* **EXTRACTED ENTRIES**
^^^^^^^^

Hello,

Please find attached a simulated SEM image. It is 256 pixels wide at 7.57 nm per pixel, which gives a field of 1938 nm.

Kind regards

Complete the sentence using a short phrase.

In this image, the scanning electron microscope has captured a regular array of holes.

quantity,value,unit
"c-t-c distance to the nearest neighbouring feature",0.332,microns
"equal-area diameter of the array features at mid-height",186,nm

^^^^^^^^

* **REQUIRED ACTION**
After locating the line that contains "In this image, the", please copy exactly every line from the start of the records through it, and nothing else.

* **WRITTEN REPLY**
Hello,

Please find attached a simulated SEM image. It is 256 pixels wide at 7.57 nm per pixel, which gives a field of 1938 nm.

Kind regards

Complete the sentence using a short phrase.

In this image, the scanning electron microscope has captured a regular array of holes.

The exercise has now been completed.